### Assigned task:
Would you transcribe each of the entries exactly, with nothing added or dropped?

+++ Extracted information

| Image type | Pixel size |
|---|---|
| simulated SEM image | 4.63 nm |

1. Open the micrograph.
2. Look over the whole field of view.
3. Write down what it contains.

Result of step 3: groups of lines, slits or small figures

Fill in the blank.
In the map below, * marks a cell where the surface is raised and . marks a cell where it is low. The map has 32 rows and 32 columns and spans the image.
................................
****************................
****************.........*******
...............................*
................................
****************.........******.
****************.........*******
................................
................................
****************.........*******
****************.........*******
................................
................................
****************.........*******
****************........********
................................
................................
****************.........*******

++++++

### Exercise solution:
| Image type | Pixel size |
|---|---|
| simulated SEM image | 4.63 nm |

1. Open the micrograph.
2. Look over the whole field of view.
3. Write down what it contains.

Result of step 3: groups of lines, slits or small figures

Fill in the blank.
In the map below, * marks a cell where the surface is raised and . marks a cell where it is low. The map has 32 rows and 32 columns and spans the image.
................................
****************................
****************.........*******
...............................*
................................
****************.........******.
****************.........*******
................................
................................
****************.........*******
****************.........*******
................................
................................
****************.........*******
****************........********
................................
................................
****************.........*******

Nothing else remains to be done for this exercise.